ACTIVITY. Each entry needs to be reproduced exactly as it is.

PROVIDED RECORDS.
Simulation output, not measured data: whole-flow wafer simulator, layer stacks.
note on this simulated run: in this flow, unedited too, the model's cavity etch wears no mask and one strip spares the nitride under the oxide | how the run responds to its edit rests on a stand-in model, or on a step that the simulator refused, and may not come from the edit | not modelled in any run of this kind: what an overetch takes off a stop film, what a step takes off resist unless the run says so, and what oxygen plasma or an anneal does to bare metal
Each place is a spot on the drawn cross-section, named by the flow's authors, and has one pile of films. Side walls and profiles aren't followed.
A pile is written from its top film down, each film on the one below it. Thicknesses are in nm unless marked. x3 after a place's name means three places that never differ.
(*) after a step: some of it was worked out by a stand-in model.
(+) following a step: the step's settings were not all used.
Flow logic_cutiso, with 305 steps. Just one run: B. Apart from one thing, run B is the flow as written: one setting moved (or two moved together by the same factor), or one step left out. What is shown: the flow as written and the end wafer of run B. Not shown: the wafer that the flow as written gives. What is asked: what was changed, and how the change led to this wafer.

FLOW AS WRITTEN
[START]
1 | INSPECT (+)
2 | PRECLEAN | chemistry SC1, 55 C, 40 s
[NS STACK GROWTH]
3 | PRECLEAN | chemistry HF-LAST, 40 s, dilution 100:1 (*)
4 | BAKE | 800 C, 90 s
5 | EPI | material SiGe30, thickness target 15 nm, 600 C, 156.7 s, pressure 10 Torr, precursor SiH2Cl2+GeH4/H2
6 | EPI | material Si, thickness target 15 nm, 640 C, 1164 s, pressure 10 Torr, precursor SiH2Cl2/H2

WRITTEN ANSWER.
Simulation output, not measured data: whole-flow wafer simulator, layer stacks.
note on this simulated run: in this flow, unedited too, the model's cavity etch wears no mask and one strip spares the nitride under the oxide | how the run responds to its edit rests on a stand-in model, or on a step that the simulator refused, and may not come from the edit | not modelled in any run of this kind: what an overetch takes off a stop film, what a step takes off resist unless the run says so, and what oxygen plasma or an anneal does to bare metal
Each place is a spot on the drawn cross-section, named by the flow's authors, and has one pile of films. Side walls and profiles aren't followed.
A pile is written from its top film down, each film on the one below it. Thicknesses are in nm unless marked. x3 after a place's name means three places that never differ.
(*) after a step: some of it was worked out by a stand-in model.
(+) following a step: the step's settings were not all used.
Flow logic_cutiso, with 305 steps. Just one run: B. Apart from one thing, run B is the flow as written: one setting moved (or two moved together by the same factor), or one step left out. What is shown: the flow as written and the end wafer of run B. Not shown: the wafer that the flow as written gives. What is asked: what was changed, and how the change led to this wafer.

FLOW AS WRITTEN
[START]
1 | INSPECT (+)
2 | PRECLEAN | chemistry SC1, 55 C, 40 s
[NS STACK GROWTH]
3 | PRECLEAN | chemistry HF-LAST, 40 s, dilution 100:1 (*)
4 | BAKE | 800 C, 90 s
5 | EPI | material SiGe30, thickness target 15 nm, 600 C, 156.7 s, pressure 10 Torr, precursor SiH2Cl2+GeH4/H2
6 | EPI | material Si, thickness target 15 nm, 640 C, 1164 s, pressure 10 Torr, precursor SiH2Cl2/H2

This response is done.